___ Entries shown ___
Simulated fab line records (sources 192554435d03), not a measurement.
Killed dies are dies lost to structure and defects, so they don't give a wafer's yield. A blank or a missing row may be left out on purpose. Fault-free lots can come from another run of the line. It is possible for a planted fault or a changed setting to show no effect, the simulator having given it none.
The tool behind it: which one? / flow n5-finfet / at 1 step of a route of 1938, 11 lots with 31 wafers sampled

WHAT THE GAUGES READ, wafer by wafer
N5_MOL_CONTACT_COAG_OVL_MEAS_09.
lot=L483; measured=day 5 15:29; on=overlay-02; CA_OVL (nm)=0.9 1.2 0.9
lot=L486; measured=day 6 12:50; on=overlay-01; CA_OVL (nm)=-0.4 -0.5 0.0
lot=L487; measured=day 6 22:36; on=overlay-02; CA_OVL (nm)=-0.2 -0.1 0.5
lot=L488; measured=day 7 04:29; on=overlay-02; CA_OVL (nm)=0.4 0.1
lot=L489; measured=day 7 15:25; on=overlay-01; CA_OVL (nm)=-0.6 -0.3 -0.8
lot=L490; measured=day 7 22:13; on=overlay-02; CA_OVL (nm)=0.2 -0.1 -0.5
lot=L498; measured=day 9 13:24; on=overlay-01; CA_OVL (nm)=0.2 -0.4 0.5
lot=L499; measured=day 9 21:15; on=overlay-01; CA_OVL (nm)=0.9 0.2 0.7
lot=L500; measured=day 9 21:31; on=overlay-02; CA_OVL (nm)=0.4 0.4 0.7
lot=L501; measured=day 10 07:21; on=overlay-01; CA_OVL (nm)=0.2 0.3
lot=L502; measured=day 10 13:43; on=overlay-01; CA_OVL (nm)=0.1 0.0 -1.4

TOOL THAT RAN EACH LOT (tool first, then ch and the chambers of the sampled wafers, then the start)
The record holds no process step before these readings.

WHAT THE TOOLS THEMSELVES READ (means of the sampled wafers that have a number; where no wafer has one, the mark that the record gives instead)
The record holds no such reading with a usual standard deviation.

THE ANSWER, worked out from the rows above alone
___

Work order: Each line of the records, from the opening one through the line holding "The record holds no such", should be restated word for word, with nothing else in the answer.

Solution:
Simulated fab line records (sources 192554435d03), not a measurement.
Killed dies are dies lost to structure and defects, so they don't give a wafer's yield. A blank or a missing row may be left out on purpose. Fault-free lots can come from another run of the line. It is possible for a planted fault or a changed setting to show no effect, the simulator having given it none.
The tool behind it: which one? / flow n5-finfet / at 1 step of a route of 1938, 11 lots with 31 wafers sampled

WHAT THE GAUGES READ, wafer by wafer
N5_MOL_CONTACT_COAG_OVL_MEAS_09.
lot=L483; measured=day 5 15:29; on=overlay-02; CA_OVL (nm)=0.9 1.2 0.9
lot=L486; measured=day 6 12:50; on=overlay-01; CA_OVL (nm)=-0.4 -0.5 0.0
lot=L487; measured=day 6 22:36; on=overlay-02; CA_OVL (nm)=-0.2 -0.1 0.5
lot=L488; measured=day 7 04:29; on=overlay-02; CA_OVL (nm)=0.4 0.1
lot=L489; measured=day 7 15:25; on=overlay-01; CA_OVL (nm)=-0.6 -0.3 -0.8
lot=L490; measured=day 7 22:13; on=overlay-02; CA_OVL (nm)=0.2 -0.1 -0.5
lot=L498; measured=day 9 13:24; on=overlay-01; CA_OVL (nm)=0.2 -0.4 0.5
lot=L499; measured=day 9 21:15; on=overlay-01; CA_OVL (nm)=0.9 0.2 0.7
lot=L500; measured=day 9 21:31; on=overlay-02; CA_OVL (nm)=0.4 0.4 0.7
lot=L501; measured=day 10 07:21; on=overlay-01; CA_OVL (nm)=0.2 0.3
lot=L502; measured=day 10 13:43; on=overlay-01; CA_OVL (nm)=0.1 0.0 -1.4

TOOL THAT RAN EACH LOT (tool first, then ch and the chambers of the sampled wafers, then the start)
The record holds no process step before these readings.

WHAT THE TOOLS THEMSELVES READ (means of the sampled wafers that have a number; where no wafer has one, the mark that the record gives instead)
The record holds no such reading with a usual standard deviation.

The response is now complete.